==== ENTRIES SHOWN
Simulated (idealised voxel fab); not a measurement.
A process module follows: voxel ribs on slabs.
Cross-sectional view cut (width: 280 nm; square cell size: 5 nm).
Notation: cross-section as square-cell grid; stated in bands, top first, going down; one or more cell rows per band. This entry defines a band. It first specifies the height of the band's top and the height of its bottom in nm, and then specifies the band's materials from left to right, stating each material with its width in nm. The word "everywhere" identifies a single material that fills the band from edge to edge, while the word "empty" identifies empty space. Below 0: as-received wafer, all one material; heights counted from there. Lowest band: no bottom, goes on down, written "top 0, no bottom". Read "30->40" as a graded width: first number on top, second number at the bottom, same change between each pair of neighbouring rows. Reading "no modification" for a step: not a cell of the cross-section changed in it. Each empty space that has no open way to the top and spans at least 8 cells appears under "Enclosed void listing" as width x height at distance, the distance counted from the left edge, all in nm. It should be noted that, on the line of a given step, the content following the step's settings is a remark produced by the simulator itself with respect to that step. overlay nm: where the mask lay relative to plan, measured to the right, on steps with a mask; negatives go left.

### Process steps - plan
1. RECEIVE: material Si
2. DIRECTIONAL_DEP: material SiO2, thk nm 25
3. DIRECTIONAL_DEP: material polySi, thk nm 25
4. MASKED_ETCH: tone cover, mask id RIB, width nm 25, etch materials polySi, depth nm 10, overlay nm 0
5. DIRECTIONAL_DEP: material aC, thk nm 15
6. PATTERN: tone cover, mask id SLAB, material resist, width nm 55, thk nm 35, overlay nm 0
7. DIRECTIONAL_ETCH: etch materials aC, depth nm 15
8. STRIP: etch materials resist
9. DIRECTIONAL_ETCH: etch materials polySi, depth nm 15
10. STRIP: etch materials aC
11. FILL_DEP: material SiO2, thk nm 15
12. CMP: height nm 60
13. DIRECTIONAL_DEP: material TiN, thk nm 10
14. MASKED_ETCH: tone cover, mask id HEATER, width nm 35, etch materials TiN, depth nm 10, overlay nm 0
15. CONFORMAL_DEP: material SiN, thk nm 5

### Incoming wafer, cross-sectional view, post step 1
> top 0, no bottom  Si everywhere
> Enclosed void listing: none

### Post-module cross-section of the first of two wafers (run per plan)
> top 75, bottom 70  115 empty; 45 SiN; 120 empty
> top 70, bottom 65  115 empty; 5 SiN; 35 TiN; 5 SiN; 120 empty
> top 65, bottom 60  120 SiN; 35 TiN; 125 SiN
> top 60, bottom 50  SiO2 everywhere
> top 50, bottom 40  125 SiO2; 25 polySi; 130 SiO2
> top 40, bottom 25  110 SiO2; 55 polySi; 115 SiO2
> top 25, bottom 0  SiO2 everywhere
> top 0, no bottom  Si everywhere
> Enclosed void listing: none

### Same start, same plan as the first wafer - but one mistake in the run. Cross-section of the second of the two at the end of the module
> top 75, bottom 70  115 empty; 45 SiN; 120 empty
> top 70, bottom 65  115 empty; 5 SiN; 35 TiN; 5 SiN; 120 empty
========

• _WORK TASK_
Look above for the line holding "### Process steps - plan" and the line holding "13. DIRECTIONAL_DEP: material TiN, thk nm 10", then output exactly those two lines and every line between them, nothing more.

• _WORKED SOLUTION_
### Process steps - plan
1. RECEIVE: material Si
2. DIRECTIONAL_DEP: material SiO2, thk nm 25
3. DIRECTIONAL_DEP: material polySi, thk nm 25
4. MASKED_ETCH: tone cover, mask id RIB, width nm 25, etch materials polySi, depth nm 10, overlay nm 0
5. DIRECTIONAL_DEP: material aC, thk nm 15
6. PATTERN: tone cover, mask id SLAB, material resist, width nm 55, thk nm 35, overlay nm 0
7. DIRECTIONAL_ETCH: etch materials aC, depth nm 15
8. STRIP: etch materials resist
9. DIRECTIONAL_ETCH: etch materials polySi, depth nm 15
10. STRIP: etch materials aC
11. FILL_DEP: material SiO2, thk nm 15
12. CMP: height nm 60
13. DIRECTIONAL_DEP: material TiN, thk nm 10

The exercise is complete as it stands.